────────

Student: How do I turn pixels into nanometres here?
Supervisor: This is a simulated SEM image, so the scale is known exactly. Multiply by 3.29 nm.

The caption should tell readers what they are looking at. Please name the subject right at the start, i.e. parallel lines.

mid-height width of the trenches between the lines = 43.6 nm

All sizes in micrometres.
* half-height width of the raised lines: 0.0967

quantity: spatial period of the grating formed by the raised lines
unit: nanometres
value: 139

────────

Your task is to output all of the data above word for word.

• EXERCISE ANSWER:
Student: How do I turn pixels into nanometres here?
Supervisor: This is a simulated SEM image, so the scale is known exactly. Multiply by 3.29 nm.

The caption should tell readers what they are looking at. Please name the subject right at the start, i.e. parallel lines.

mid-height width of the trenches between the lines = 43.6 nm

All sizes in micrometres.
* half-height width of the raised lines: 0.0967

quantity: spatial period of the grating formed by the raised lines
unit: nanometres
value: 139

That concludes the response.